━━━ Supplied data ━━━

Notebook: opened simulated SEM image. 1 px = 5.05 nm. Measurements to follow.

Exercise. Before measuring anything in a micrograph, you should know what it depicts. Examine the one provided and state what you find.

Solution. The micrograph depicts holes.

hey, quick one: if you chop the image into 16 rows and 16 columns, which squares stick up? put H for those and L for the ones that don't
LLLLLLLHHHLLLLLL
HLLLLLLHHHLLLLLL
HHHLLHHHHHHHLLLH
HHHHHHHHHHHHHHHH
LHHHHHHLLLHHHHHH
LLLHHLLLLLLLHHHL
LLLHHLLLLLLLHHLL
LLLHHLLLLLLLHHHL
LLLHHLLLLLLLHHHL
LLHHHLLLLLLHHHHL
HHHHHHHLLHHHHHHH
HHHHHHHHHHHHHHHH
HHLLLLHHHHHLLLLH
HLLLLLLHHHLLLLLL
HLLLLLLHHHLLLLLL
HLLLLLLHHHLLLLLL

━━━

Work instruction >> Where the listing above reaches the line that contains "Solution. The micrograph depicts holes.", start retyping, and finish with the line that contains "LHHHHHHLLLHHHHHH"; reproduce those lines exactly and no others.

Answer section >>
Solution. The micrograph depicts holes.

hey, quick one: if you chop the image into 16 rows and 16 columns, which squares stick up? put H for those and L for the ones that don't
LLLLLLLHHHLLLLLL
HLLLLLLHHHLLLLLL
HHHLLHHHHHHHLLLH
HHHHHHHHHHHHHHHH
LHHHHHHLLLHHHHHH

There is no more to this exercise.